### Work order
Return the data in full, exactly as it was written.

+++ Stored data +++

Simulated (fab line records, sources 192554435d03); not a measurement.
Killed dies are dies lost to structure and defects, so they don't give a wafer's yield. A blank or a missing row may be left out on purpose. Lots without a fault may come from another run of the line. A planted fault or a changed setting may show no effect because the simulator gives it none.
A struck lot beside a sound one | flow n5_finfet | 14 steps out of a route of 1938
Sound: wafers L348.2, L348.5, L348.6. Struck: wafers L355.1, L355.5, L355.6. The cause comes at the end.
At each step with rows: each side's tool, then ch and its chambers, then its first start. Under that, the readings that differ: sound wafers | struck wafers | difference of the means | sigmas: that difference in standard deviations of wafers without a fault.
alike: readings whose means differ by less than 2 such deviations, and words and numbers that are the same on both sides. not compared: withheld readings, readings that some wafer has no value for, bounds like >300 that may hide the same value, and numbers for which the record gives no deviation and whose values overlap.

+++

### Your solution
Simulated (fab line records, sources 192554435d03); not a measurement.
Killed dies are dies lost to structure and defects, so they don't give a wafer's yield. A blank or a missing row may be left out on purpose. Lots without a fault may come from another run of the line. A planted fault or a changed setting may show no effect because the simulator gives it none.
A struck lot beside a sound one | flow n5_finfet | 14 steps out of a route of 1938
Sound: wafers L348.2, L348.5, L348.6. Struck: wafers L355.1, L355.5, L355.6. The cause comes at the end.
At each step with rows: each side's tool, then ch and its chambers, then its first start. Under that, the readings that differ: sound wafers | struck wafers | difference of the means | sigmas: that difference in standard deviations of wafers without a fault.
alike: readings whose means differ by less than 2 such deviations, and words and numbers that are the same on both sides. not compared: withheld readings, readings that some wafer has no value for, bounds like >300 that may hide the same value, and numbers for which the record gives no deviation and whose values overlap.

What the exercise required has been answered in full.